Requirement:
The records that follow are to be transcribed exactly.

**********

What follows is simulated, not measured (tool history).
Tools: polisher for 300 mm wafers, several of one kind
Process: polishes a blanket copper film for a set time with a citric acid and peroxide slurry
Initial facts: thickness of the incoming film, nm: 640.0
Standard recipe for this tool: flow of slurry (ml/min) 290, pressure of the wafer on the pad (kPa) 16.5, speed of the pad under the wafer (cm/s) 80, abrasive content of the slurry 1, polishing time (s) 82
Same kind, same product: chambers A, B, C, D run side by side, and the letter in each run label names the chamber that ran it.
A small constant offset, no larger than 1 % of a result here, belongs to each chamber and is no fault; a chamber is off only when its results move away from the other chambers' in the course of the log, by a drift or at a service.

**********

Response:
What follows is simulated, not measured (tool history).
Tools: polisher for 300 mm wafers, several of one kind
Process: polishes a blanket copper film for a set time with a citric acid and peroxide slurry
Initial facts: thickness of the incoming film, nm: 640.0
Standard recipe for this tool: flow of slurry (ml/min) 290, pressure of the wafer on the pad (kPa) 16.5, speed of the pad under the wafer (cm/s) 80, abrasive content of the slurry 1, polishing time (s) 82
Same kind, same product: chambers A, B, C, D run side by side, and the letter in each run label names the chamber that ran it.
A small constant offset, no larger than 1 % of a result here, belongs to each chamber and is no fault; a chamber is off only when its results move away from the other chambers' in the course of the log, by a drift or at a service.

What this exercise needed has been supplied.